________________

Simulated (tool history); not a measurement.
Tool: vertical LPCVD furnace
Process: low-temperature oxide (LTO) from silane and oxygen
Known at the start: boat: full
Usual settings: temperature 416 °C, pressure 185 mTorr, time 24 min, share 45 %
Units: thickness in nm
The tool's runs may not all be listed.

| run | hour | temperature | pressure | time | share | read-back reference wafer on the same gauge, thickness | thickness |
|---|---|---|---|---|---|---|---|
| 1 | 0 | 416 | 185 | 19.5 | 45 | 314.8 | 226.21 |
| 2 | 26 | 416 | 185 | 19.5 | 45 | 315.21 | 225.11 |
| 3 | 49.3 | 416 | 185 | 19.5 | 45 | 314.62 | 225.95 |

________________

**ASSIGNED TASK**
Copy out the records once more, exactly as they are written.

**WRITTEN SOLUTION**
Simulated (tool history); not a measurement.
Tool: vertical LPCVD furnace
Process: low-temperature oxide (LTO) from silane and oxygen
Known at the start: boat: full
Usual settings: temperature 416 °C, pressure 185 mTorr, time 24 min, share 45 %
Units: thickness in nm
The tool's runs may not all be listed.

| run | hour | temperature | pressure | time | share | read-back reference wafer on the same gauge, thickness | thickness |
|---|---|---|---|---|---|---|---|
| 1 | 0 | 416 | 185 | 19.5 | 45 | 314.8 | 226.21 |
| 2 | 26 | 416 | 185 | 19.5 | 45 | 315.21 | 225.11 |
| 3 | 49.3 | 416 | 185 | 19.5 | 45 | 314.62 | 225.95 |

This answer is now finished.